Please repeat, unchanged, the lines at the top of the listing below, ending with the one that has "route steps=708 shown".

* * * * *
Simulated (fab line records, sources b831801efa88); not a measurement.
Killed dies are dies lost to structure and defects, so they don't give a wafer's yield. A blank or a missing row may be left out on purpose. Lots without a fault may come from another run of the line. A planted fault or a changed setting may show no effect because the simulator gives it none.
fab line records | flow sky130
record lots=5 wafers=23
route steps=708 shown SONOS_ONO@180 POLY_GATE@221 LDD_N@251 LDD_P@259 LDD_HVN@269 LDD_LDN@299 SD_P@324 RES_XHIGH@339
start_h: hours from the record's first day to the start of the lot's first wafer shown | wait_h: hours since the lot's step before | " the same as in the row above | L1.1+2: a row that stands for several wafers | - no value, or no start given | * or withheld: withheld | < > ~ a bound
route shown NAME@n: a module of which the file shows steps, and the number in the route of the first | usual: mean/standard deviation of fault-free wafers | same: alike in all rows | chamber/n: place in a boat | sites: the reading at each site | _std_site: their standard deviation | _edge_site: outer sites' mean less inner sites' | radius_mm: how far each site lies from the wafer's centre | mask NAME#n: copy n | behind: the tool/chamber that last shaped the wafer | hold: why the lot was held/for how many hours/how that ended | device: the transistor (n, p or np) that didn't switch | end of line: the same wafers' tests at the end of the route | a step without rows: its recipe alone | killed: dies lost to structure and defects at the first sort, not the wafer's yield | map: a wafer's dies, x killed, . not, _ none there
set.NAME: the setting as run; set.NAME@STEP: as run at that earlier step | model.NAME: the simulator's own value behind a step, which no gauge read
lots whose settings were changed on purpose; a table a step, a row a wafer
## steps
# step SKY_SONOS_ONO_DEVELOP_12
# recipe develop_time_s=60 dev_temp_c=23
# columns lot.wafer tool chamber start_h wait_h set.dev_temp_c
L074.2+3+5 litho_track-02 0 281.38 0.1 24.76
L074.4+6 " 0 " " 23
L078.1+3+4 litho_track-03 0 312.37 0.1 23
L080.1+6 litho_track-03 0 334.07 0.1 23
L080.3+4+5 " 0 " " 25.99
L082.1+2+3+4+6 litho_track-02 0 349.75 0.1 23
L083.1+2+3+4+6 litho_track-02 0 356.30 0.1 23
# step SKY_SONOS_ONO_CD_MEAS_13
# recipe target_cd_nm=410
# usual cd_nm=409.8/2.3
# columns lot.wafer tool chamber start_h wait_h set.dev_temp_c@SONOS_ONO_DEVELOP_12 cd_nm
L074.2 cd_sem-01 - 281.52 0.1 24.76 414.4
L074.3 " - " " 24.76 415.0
* * * * *

RESULT -
Simulated (fab line records, sources b831801efa88); not a measurement.
Killed dies are dies lost to structure and defects, so they don't give a wafer's yield. A blank or a missing row may be left out on purpose. Lots without a fault may come from another run of the line. A planted fault or a changed setting may show no effect because the simulator gives it none.
fab line records | flow sky130
record lots=5 wafers=23
route steps=708 shown SONOS_ONO@180 POLY_GATE@221 LDD_N@251 LDD_P@259 LDD_HVN@269 LDD_LDN@299 SD_P@324 RES_XHIGH@339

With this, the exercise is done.